## Work task:
Among the lines below, copy exactly those from the one with "step 92, COAT (thickness 650 nm)" through the one with "step 105, SOFTBAKE", counting both ends.

## Study material:
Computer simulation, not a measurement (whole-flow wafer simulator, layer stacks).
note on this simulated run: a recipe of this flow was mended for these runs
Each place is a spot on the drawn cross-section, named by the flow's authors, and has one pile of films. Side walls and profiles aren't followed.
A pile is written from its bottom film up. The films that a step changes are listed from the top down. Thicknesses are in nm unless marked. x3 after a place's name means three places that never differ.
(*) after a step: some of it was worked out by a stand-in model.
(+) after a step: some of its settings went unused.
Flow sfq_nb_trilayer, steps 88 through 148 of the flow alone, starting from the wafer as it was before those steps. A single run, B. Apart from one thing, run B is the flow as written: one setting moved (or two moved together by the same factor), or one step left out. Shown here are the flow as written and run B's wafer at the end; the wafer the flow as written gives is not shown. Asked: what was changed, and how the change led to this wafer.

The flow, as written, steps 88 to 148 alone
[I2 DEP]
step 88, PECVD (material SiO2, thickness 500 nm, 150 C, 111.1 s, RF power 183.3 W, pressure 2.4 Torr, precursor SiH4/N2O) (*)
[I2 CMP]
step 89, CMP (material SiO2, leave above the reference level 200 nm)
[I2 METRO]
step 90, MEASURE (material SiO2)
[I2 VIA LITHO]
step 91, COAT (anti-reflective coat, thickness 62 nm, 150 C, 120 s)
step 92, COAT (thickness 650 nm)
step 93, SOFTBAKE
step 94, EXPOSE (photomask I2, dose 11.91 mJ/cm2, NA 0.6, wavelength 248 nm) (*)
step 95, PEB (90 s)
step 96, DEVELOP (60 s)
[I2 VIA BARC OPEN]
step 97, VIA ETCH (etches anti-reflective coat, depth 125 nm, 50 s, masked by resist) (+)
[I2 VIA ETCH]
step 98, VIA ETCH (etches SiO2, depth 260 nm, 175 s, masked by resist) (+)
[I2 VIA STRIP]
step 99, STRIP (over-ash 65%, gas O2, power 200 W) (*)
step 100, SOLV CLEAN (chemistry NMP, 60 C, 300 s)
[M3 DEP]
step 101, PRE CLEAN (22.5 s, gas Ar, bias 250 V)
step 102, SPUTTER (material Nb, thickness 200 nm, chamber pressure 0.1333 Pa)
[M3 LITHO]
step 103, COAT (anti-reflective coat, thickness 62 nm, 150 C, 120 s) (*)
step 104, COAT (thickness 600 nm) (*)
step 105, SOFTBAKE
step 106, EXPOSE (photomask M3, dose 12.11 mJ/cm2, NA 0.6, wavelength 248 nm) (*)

## Answer section:
step 92, COAT (thickness 650 nm)
step 93, SOFTBAKE
step 94, EXPOSE (photomask I2, dose 11.91 mJ/cm2, NA 0.6, wavelength 248 nm) (*)
step 95, PEB (90 s)
step 96, DEVELOP (60 s)
[I2 VIA BARC OPEN]
step 97, VIA ETCH (etches anti-reflective coat, depth 125 nm, 50 s, masked by resist) (+)
[I2 VIA ETCH]
step 98, VIA ETCH (etches SiO2, depth 260 nm, 175 s, masked by resist) (+)
[I2 VIA STRIP]
step 99, STRIP (over-ash 65%, gas O2, power 200 W) (*)
step 100, SOLV CLEAN (chemistry NMP, 60 C, 300 s)
[M3 DEP]
step 101, PRE CLEAN (22.5 s, gas Ar, bias 250 V)
step 102, SPUTTER (material Nb, thickness 200 nm, chamber pressure 0.1333 Pa)
[M3 LITHO]
step 103, COAT (anti-reflective coat, thickness 62 nm, 150 C, 120 s) (*)
step 104, COAT (thickness 600 nm) (*)
step 105, SOFTBAKE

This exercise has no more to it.